◆ Records shown:
┌──

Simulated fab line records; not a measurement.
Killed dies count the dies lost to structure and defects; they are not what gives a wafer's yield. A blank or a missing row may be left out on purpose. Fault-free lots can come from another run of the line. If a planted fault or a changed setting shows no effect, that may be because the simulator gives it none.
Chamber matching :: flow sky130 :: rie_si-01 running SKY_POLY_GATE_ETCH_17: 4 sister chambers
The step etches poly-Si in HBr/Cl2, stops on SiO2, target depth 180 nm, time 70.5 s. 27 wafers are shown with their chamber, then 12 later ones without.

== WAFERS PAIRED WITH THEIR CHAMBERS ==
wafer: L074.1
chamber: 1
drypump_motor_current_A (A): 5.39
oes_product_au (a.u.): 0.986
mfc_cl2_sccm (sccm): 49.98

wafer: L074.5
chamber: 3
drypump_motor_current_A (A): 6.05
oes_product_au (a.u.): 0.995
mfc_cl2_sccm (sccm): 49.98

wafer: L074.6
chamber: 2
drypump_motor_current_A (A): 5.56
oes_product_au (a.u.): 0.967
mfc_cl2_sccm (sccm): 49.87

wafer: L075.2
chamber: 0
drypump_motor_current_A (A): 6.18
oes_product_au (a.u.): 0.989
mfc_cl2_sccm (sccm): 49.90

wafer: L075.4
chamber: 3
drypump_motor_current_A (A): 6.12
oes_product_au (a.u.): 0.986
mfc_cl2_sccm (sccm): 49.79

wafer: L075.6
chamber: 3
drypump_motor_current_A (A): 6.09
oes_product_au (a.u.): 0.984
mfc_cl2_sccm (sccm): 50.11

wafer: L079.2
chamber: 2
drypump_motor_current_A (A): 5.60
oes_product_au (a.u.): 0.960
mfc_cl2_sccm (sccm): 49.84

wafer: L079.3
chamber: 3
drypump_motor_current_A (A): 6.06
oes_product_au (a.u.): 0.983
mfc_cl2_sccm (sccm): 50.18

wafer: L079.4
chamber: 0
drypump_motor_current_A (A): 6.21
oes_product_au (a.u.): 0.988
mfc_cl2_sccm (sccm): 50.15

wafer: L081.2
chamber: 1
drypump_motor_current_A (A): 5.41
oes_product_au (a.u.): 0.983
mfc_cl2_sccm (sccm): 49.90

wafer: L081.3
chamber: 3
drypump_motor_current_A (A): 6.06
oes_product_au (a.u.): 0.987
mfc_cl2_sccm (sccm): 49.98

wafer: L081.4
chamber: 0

└──

◆ Required action: Among the records above, repeat exactly the line with "oes_product_au (a.u.): 0.988", the line with "wafer: L081.4", and every line in between, and only those.

◆ Response:
oes_product_au (a.u.): 0.988
mfc_cl2_sccm (sccm): 50.15

wafer: L081.2
chamber: 1
drypump_motor_current_A (A): 5.41
oes_product_au (a.u.): 0.983
mfc_cl2_sccm (sccm): 49.90

wafer: L081.3
chamber: 3
drypump_motor_current_A (A): 6.06
oes_product_au (a.u.): 0.987
mfc_cl2_sccm (sccm): 49.98

wafer: L081.4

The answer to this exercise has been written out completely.